● Work instruction: Print the listing once more, exactly as it stands.

● Dataset excerpts:
=== Begin Enclosure ===

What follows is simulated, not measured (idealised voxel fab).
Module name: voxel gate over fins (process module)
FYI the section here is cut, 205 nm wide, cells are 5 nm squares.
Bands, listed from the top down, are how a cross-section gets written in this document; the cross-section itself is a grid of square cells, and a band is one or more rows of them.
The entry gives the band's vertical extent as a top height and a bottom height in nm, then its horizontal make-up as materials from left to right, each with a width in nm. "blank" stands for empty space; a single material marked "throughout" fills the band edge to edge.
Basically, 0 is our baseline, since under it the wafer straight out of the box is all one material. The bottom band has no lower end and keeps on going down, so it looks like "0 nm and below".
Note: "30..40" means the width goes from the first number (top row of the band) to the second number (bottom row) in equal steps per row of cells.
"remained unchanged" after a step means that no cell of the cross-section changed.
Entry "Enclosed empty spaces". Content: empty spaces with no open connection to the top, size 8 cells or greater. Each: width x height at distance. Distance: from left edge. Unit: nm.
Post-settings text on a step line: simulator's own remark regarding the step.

=== End Enclosure ===

● Task output:
What follows is simulated, not measured (idealised voxel fab).
Module name: voxel gate over fins (process module)
FYI the section here is cut, 205 nm wide, cells are 5 nm squares.
Bands, listed from the top down, are how a cross-section gets written in this document; the cross-section itself is a grid of square cells, and a band is one or more rows of them.
The entry gives the band's vertical extent as a top height and a bottom height in nm, then its horizontal make-up as materials from left to right, each with a width in nm. "blank" stands for empty space; a single material marked "throughout" fills the band edge to edge.
Basically, 0 is our baseline, since under it the wafer straight out of the box is all one material. The bottom band has no lower end and keeps on going down, so it looks like "0 nm and below".
Note: "30..40" means the width goes from the first number (top row of the band) to the second number (bottom row) in equal steps per row of cells.
"remained unchanged" after a step means that no cell of the cross-section changed.
Entry "Enclosed empty spaces". Content: empty spaces with no open connection to the top, size 8 cells or greater. Each: width x height at distance. Distance: from left edge. Unit: nm.
Post-settings text on a step line: simulator's own remark regarding the step.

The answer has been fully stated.